WORK ORDER:
The answer must consist only of the lines from the line with "run 26 hour=2330.5" to the line with "run 27 hour=2464.3", both included, exactly as they stand below.

SOURCE MATERIAL:
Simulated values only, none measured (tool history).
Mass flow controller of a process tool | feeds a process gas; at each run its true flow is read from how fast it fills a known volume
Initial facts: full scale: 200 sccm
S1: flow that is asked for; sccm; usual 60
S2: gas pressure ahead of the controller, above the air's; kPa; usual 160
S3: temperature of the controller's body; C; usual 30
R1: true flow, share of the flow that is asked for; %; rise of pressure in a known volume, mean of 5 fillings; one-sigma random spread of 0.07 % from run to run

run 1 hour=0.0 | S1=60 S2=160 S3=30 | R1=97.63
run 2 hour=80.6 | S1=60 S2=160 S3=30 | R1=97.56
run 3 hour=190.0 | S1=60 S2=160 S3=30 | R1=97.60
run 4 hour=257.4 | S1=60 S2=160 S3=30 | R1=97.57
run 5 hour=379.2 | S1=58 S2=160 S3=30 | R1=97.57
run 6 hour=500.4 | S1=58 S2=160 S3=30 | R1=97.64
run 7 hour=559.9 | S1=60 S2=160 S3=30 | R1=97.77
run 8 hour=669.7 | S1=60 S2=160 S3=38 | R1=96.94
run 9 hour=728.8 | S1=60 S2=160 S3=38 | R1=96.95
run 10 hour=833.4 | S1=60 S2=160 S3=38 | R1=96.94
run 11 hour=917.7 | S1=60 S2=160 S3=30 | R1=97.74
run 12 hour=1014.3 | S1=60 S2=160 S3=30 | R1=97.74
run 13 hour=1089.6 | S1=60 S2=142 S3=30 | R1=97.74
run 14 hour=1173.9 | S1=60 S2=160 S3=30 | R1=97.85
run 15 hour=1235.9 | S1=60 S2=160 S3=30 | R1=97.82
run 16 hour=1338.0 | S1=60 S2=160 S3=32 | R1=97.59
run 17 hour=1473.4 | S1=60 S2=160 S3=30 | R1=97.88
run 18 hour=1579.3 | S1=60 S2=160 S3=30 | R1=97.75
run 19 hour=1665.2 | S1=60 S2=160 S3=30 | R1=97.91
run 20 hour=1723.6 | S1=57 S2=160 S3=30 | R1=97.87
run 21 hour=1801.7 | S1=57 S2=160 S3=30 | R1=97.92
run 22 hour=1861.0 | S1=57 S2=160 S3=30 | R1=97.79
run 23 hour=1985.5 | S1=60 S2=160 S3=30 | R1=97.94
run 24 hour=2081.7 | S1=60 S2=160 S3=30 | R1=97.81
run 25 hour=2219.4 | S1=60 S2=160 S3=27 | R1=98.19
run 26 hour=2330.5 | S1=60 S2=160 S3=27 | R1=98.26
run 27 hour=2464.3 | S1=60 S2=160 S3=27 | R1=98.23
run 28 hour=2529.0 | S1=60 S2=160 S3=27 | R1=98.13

RESULT:
run 26 hour=2330.5 | S1=60 S2=160 S3=27 | R1=98.26
run 27 hour=2464.3 | S1=60 S2=160 S3=27 | R1=98.23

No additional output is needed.